• _Records shown_
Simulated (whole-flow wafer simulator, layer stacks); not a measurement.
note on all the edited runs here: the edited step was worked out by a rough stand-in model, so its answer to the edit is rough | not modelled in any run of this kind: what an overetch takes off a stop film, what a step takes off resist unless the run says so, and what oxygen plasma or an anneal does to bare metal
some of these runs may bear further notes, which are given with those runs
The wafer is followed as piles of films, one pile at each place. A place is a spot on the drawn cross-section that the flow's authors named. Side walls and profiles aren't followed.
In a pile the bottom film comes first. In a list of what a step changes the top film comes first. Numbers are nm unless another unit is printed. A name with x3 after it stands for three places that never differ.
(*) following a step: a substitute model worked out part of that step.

• _Brief_
Transcribe the records exactly as they appear.

• _Answer space_
Simulated (whole-flow wafer simulator, layer stacks); not a measurement.
note on all the edited runs here: the edited step was worked out by a rough stand-in model, so its answer to the edit is rough | not modelled in any run of this kind: what an overetch takes off a stop film, what a step takes off resist unless the run says so, and what oxygen plasma or an anneal does to bare metal
some of these runs may bear further notes, which are given with those runs
The wafer is followed as piles of films, one pile at each place. A place is a spot on the drawn cross-section that the flow's authors named. Side walls and profiles aren't followed.
In a pile the bottom film comes first. In a list of what a step changes the top film comes first. Numbers are nm unless another unit is printed. A name with x3 after it stands for three places that never differ.
(*) following a step: a substitute model worked out part of that step.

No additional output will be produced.